◆ **Dataset extract**
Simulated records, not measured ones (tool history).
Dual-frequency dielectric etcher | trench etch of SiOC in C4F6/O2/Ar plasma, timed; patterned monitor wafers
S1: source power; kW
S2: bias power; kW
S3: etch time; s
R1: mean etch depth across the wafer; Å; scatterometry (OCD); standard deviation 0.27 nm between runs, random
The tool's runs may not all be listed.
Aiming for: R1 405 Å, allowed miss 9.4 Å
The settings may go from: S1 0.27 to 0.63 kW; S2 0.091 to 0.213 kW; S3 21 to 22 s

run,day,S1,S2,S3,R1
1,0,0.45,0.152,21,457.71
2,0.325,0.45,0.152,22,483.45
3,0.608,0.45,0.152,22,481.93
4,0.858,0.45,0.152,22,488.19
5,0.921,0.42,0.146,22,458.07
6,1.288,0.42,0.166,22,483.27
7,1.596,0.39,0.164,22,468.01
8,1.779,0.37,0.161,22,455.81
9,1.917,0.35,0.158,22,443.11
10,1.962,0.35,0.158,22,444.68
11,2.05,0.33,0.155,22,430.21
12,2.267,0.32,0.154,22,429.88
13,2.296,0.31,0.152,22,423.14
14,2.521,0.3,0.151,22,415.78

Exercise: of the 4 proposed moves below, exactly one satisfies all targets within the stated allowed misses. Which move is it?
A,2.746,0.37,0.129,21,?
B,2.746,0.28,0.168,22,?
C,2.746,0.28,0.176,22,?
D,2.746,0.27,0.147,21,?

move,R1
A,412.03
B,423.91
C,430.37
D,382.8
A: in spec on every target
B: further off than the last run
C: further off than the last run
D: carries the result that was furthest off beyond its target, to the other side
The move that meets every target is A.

◆ **Assignment**
Would you please copy, word for word, everything above from the line containing "S2: bias power; kW" down to the line containing "A: in spec on every target", those two lines included?

◆ **Expected answer**
S2: bias power; kW
S3: etch time; s
R1: mean etch depth across the wafer; Å; scatterometry (OCD); standard deviation 0.27 nm between runs, random
The tool's runs may not all be listed.
Aiming for: R1 405 Å, allowed miss 9.4 Å
The settings may go from: S1 0.27 to 0.63 kW; S2 0.091 to 0.213 kW; S3 21 to 22 s

run,day,S1,S2,S3,R1
1,0,0.45,0.152,21,457.71
2,0.325,0.45,0.152,22,483.45
3,0.608,0.45,0.152,22,481.93
4,0.858,0.45,0.152,22,488.19
5,0.921,0.42,0.146,22,458.07
6,1.288,0.42,0.166,22,483.27
7,1.596,0.39,0.164,22,468.01
8,1.779,0.37,0.161,22,455.81
9,1.917,0.35,0.158,22,443.11
10,1.962,0.35,0.158,22,444.68
11,2.05,0.33,0.155,22,430.21
12,2.267,0.32,0.154,22,429.88
13,2.296,0.31,0.152,22,423.14
14,2.521,0.3,0.151,22,415.78

Exercise: of the 4 proposed moves below, exactly one satisfies all targets within the stated allowed misses. Which move is it?
A,2.746,0.37,0.129,21,?
B,2.746,0.28,0.168,22,?
C,2.746,0.28,0.176,22,?
D,2.746,0.27,0.147,21,?

move,R1
A,412.03
B,423.91
C,430.37
D,382.8
A: in spec on every target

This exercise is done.